» **Work order**
Copy out exactly the lines below that run from the one holding "GF_V3_SPUTTER_21: material Ti, target" to the one holding "GF_V3_SPUTTER_22: material TiN, target", keeping both of those lines and no others.

» **Provided information**
****************
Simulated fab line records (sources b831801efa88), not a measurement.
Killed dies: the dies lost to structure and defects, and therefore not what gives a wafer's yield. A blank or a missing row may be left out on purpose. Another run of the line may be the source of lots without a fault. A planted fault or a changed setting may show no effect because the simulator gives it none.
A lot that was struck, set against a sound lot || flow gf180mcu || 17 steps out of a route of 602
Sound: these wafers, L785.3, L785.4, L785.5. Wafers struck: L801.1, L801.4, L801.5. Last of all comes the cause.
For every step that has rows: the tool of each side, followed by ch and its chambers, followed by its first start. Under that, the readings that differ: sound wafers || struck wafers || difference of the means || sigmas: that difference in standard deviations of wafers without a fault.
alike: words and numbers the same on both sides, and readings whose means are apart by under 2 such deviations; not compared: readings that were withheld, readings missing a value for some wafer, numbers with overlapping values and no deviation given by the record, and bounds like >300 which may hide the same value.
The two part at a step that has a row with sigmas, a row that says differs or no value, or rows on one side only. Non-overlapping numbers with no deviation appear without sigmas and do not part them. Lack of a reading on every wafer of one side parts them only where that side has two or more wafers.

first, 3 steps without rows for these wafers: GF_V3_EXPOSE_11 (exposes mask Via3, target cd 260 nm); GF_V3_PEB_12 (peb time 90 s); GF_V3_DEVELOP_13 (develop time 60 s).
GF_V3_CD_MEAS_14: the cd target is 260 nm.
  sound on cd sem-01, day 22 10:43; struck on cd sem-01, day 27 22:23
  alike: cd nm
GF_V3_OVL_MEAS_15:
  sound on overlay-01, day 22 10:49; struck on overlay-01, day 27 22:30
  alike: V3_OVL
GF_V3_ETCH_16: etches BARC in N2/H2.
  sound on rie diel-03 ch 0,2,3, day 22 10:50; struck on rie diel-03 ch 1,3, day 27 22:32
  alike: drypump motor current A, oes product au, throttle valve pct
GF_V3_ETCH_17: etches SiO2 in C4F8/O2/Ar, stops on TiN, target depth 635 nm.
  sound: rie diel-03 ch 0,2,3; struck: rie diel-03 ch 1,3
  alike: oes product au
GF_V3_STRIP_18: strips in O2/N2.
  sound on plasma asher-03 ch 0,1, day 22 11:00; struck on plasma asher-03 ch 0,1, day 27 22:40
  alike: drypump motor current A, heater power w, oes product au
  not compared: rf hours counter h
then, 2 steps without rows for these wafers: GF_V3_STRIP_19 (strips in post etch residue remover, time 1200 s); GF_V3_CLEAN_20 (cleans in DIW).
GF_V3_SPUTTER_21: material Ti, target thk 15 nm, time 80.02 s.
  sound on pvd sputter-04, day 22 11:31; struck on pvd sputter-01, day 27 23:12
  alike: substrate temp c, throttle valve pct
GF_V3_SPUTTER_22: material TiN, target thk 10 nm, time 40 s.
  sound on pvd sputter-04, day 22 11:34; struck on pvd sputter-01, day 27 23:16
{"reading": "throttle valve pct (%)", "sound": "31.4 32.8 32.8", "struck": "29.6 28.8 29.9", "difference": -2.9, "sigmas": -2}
****************

» **Solution**
GF_V3_SPUTTER_21: material Ti, target thk 15 nm, time 80.02 s.
  sound on pvd sputter-04, day 22 11:31; struck on pvd sputter-01, day 27 23:12
  alike: substrate temp c, throttle valve pct
GF_V3_SPUTTER_22: material TiN, target thk 10 nm, time 40 s.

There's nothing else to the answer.